DATA UNDER STUDY:
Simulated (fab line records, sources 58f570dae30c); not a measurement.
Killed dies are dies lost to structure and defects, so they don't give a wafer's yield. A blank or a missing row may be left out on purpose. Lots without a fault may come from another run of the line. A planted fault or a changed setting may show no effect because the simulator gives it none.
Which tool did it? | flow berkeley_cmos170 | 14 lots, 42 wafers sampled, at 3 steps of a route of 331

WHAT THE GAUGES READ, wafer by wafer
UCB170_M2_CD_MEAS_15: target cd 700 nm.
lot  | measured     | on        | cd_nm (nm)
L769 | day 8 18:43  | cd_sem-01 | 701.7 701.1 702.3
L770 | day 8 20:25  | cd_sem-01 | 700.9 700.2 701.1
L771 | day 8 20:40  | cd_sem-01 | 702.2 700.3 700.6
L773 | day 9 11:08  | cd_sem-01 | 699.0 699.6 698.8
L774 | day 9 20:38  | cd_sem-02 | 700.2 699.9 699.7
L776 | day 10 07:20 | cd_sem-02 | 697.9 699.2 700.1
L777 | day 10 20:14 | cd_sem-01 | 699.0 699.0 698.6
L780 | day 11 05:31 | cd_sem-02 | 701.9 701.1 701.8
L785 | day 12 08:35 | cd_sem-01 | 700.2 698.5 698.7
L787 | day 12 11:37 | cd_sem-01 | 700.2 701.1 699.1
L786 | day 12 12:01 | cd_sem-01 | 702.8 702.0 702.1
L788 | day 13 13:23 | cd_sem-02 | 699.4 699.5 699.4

TASK ITEM: Nothing in the data may differ; print all of it exactly as written.

SOLUTION:
Simulated (fab line records, sources 58f570dae30c); not a measurement.
Killed dies are dies lost to structure and defects, so they don't give a wafer's yield. A blank or a missing row may be left out on purpose. Lots without a fault may come from another run of the line. A planted fault or a changed setting may show no effect because the simulator gives it none.
Which tool did it? | flow berkeley_cmos170 | 14 lots, 42 wafers sampled, at 3 steps of a route of 331

WHAT THE GAUGES READ, wafer by wafer
UCB170_M2_CD_MEAS_15: target cd 700 nm.
lot  | measured     | on        | cd_nm (nm)
L769 | day 8 18:43  | cd_sem-01 | 701.7 701.1 702.3
L770 | day 8 20:25  | cd_sem-01 | 700.9 700.2 701.1
L771 | day 8 20:40  | cd_sem-01 | 702.2 700.3 700.6
L773 | day 9 11:08  | cd_sem-01 | 699.0 699.6 698.8
L774 | day 9 20:38  | cd_sem-02 | 700.2 699.9 699.7
L776 | day 10 07:20 | cd_sem-02 | 697.9 699.2 700.1
L777 | day 10 20:14 | cd_sem-01 | 699.0 699.0 698.6
L780 | day 11 05:31 | cd_sem-02 | 701.9 701.1 701.8
L785 | day 12 08:35 | cd_sem-01 | 700.2 698.5 698.7
L787 | day 12 11:37 | cd_sem-01 | 700.2 701.1 699.1
L786 | day 12 12:01 | cd_sem-01 | 702.8 702.0 702.1
L788 | day 13 13:23 | cd_sem-02 | 699.4 699.5 699.4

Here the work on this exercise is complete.